• [TASK ITEM]:
Your answer must be the full listing, repeated word for word.

+++++
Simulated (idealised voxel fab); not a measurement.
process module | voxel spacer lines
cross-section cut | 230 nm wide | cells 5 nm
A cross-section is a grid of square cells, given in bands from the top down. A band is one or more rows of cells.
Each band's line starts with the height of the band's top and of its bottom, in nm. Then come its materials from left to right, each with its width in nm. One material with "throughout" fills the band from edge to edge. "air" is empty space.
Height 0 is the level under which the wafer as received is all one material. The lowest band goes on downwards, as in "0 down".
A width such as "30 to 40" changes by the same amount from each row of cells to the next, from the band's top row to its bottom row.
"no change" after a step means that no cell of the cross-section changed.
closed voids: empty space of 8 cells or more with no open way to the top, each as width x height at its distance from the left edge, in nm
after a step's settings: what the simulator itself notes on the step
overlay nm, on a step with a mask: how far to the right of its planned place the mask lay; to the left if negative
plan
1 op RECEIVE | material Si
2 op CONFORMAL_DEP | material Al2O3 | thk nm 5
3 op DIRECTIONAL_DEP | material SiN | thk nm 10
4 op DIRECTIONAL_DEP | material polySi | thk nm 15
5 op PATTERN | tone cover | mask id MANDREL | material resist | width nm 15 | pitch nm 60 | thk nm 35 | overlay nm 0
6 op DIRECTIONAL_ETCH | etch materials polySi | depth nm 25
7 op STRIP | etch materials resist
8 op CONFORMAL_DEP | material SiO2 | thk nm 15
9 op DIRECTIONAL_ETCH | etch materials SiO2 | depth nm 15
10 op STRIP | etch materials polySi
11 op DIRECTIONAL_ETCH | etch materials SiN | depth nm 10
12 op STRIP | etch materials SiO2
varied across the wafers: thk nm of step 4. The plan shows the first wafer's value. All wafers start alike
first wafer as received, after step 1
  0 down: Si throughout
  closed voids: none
+++++

• [RESPONSE BOX]:
Simulated (idealised voxel fab); not a measurement.
process module | voxel spacer lines
cross-section cut | 230 nm wide | cells 5 nm
A cross-section is a grid of square cells, given in bands from the top down. A band is one or more rows of cells.
Each band's line starts with the height of the band's top and of its bottom, in nm. Then come its materials from left to right, each with its width in nm. One material with "throughout" fills the band from edge to edge. "air" is empty space.
Height 0 is the level under which the wafer as received is all one material. The lowest band goes on downwards, as in "0 down".
A width such as "30 to 40" changes by the same amount from each row of cells to the next, from the band's top row to its bottom row.
"no change" after a step means that no cell of the cross-section changed.
closed voids: empty space of 8 cells or more with no open way to the top, each as width x height at its distance from the left edge, in nm
after a step's settings: what the simulator itself notes on the step
overlay nm, on a step with a mask: how far to the right of its planned place the mask lay; to the left if negative
plan
1 op RECEIVE | material Si
2 op CONFORMAL_DEP | material Al2O3 | thk nm 5
3 op DIRECTIONAL_DEP | material SiN | thk nm 10
4 op DIRECTIONAL_DEP | material polySi | thk nm 15
5 op PATTERN | tone cover | mask id MANDREL | material resist | width nm 15 | pitch nm 60 | thk nm 35 | overlay nm 0
6 op DIRECTIONAL_ETCH | etch materials polySi | depth nm 25
7 op STRIP | etch materials resist
8 op CONFORMAL_DEP | material SiO2 | thk nm 15
9 op DIRECTIONAL_ETCH | etch materials SiO2 | depth nm 15
10 op STRIP | etch materials polySi
11 op DIRECTIONAL_ETCH | etch materials SiN | depth nm 10
12 op STRIP | etch materials SiO2
varied across the wafers: thk nm of step 4. The plan shows the first wafer's value. All wafers start alike
first wafer as received, after step 1
  0 down: Si throughout
  closed voids: none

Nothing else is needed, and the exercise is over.